▶ REQUIRED ACTION: The lines to reproduce run from the first one below to the line containing "S3: parts of", both included. Reproduce them exactly and nothing else.

▶ SUPPLIED DATA:
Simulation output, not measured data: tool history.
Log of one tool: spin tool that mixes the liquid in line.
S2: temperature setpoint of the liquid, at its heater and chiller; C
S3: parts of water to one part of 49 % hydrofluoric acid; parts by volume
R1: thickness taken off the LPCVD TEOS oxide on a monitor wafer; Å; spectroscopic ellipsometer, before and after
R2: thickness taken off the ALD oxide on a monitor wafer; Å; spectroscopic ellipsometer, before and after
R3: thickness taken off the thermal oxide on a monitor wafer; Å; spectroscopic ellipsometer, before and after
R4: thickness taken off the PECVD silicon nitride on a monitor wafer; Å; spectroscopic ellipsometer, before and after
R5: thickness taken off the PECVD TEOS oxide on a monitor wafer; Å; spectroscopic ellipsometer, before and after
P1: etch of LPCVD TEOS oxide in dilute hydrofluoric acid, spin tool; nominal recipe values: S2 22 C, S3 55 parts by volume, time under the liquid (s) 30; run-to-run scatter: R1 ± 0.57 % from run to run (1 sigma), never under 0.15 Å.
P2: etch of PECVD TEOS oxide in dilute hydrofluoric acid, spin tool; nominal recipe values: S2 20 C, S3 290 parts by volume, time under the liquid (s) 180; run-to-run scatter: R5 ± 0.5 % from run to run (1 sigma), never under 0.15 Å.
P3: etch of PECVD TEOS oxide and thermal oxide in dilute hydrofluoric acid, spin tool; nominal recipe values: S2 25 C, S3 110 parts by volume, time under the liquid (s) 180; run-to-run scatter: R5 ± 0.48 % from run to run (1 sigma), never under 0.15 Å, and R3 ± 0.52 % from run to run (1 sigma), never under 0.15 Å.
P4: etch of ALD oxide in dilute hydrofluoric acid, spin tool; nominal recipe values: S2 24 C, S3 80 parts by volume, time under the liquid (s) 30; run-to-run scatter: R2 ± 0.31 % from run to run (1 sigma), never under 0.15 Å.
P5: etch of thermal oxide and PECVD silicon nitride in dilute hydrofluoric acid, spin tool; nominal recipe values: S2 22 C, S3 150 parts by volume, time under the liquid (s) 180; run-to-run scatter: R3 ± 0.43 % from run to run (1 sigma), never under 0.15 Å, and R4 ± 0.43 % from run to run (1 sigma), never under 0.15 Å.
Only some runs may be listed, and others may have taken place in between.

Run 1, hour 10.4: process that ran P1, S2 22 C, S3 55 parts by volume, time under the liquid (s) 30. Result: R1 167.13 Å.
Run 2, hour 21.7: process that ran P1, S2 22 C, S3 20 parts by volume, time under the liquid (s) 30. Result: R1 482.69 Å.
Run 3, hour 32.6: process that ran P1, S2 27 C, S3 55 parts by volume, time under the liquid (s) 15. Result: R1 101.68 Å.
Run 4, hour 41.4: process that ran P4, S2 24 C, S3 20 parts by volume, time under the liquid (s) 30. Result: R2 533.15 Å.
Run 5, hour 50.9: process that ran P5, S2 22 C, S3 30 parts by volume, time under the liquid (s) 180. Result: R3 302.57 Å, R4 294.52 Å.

▶ SOLUTION:
Simulation output, not measured data: tool history.
Log of one tool: spin tool that mixes the liquid in line.
S2: temperature setpoint of the liquid, at its heater and chiller; C
S3: parts of water to one part of 49 % hydrofluoric acid; parts by volume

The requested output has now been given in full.